• WORK ITEM
After the line containing "edge, in nm.", write nothing more; before it, reproduce every line of the material below exactly, starting with the first.

■ ■ ■ ■ ■ ■ ■

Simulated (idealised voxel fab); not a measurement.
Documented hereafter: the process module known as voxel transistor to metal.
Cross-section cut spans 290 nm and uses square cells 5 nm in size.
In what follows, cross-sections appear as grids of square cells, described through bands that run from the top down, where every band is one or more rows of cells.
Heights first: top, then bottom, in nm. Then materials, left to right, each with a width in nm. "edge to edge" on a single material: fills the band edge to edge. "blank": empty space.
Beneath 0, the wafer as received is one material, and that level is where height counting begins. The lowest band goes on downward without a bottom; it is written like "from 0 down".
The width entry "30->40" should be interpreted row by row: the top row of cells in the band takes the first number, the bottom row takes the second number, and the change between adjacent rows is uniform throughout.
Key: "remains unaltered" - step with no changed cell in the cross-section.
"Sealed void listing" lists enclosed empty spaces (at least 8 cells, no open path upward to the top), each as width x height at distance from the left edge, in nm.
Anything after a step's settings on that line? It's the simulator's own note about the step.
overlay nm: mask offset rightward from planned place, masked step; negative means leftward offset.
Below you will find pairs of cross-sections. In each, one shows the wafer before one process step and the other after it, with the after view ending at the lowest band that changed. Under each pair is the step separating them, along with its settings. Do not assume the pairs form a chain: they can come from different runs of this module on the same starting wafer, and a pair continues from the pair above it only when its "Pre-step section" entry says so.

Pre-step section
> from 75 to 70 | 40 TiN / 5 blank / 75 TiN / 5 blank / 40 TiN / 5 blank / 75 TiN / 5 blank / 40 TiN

■ ■ ■ ■ ■ ■ ■

• TASK SOLUTION
Simulated (idealised voxel fab); not a measurement.
Documented hereafter: the process module known as voxel transistor to metal.
Cross-section cut spans 290 nm and uses square cells 5 nm in size.
In what follows, cross-sections appear as grids of square cells, described through bands that run from the top down, where every band is one or more rows of cells.
Heights first: top, then bottom, in nm. Then materials, left to right, each with a width in nm. "edge to edge" on a single material: fills the band edge to edge. "blank": empty space.
Beneath 0, the wafer as received is one material, and that level is where height counting begins. The lowest band goes on downward without a bottom; it is written like "from 0 down".
The width entry "30->40" should be interpreted row by row: the top row of cells in the band takes the first number, the bottom row takes the second number, and the change between adjacent rows is uniform throughout.
Key: "remains unaltered" - step with no changed cell in the cross-section.
"Sealed void listing" lists enclosed empty spaces (at least 8 cells, no open path upward to the top), each as width x height at distance from the left edge, in nm.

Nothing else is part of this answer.